ACTION ITEM
Reproduce each line from the first in the data through the line that contains "pressure_torr: chamber pressure;" exactly; give nothing else.

DATASET ENTRIES
=== Section Start ===

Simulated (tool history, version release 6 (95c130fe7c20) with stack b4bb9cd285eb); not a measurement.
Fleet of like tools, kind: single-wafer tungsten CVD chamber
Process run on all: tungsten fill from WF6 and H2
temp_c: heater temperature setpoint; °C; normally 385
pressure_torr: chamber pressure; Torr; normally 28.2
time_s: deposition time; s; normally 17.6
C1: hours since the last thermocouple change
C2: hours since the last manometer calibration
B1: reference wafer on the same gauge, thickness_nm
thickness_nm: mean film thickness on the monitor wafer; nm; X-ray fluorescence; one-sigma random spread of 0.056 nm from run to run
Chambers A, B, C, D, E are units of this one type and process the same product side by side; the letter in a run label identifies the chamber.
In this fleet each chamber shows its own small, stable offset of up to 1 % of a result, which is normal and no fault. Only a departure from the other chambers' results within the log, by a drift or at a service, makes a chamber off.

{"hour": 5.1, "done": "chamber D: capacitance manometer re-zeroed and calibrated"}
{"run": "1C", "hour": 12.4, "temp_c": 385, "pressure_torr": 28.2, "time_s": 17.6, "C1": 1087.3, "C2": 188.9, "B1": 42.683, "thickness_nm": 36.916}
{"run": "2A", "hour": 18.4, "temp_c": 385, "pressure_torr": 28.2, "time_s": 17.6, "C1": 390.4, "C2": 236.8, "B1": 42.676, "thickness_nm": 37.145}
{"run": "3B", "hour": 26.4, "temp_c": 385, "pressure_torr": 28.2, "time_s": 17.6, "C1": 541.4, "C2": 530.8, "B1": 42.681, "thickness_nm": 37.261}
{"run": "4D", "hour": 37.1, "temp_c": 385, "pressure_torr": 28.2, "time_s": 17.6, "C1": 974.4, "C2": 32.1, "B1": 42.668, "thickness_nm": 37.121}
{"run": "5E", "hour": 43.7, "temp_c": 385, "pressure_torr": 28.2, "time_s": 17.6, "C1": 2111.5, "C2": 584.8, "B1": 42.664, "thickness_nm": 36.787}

=== Section End ===

WRITTEN ANSWER
Simulated (tool history, version release 6 (95c130fe7c20) with stack b4bb9cd285eb); not a measurement.
Fleet of like tools, kind: single-wafer tungsten CVD chamber
Process run on all: tungsten fill from WF6 and H2
temp_c: heater temperature setpoint; °C; normally 385
pressure_torr: chamber pressure; Torr; normally 28.2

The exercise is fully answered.